______
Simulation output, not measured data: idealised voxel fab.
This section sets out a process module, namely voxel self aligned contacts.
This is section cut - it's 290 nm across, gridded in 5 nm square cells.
______

The full listing should be output exactly, line for line.

Simulation output, not measured data: idealised voxel fab.
This section sets out a process module, namely voxel self aligned contacts.
This is section cut - it's 290 nm across, gridded in 5 nm square cells.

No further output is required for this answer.